> _Extracted entries_
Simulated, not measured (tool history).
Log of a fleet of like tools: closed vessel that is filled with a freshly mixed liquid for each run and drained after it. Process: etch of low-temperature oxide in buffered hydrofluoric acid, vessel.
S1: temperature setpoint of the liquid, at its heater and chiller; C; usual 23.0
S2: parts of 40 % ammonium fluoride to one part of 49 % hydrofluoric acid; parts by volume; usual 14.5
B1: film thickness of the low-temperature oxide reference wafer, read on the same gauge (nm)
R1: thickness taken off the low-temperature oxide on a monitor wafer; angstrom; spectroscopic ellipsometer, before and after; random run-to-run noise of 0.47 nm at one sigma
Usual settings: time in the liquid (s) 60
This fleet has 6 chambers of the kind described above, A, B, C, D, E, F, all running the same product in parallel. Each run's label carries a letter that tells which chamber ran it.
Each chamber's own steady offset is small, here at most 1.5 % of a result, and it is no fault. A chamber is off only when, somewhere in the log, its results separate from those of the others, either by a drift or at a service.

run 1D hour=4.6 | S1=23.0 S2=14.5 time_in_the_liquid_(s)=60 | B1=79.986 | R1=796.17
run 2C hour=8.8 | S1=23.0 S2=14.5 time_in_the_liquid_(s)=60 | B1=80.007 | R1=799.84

> _Required action_
In the listing above, find the line with "Usual settings: time in the liquid (s) 60" and the line with "This fleet has", then reproduce both and every line between them exactly.

> _Response_
Usual settings: time in the liquid (s) 60
This fleet has 6 chambers of the kind described above, A, B, C, D, E, F, all running the same product in parallel. Each run's label carries a letter that tells which chamber ran it.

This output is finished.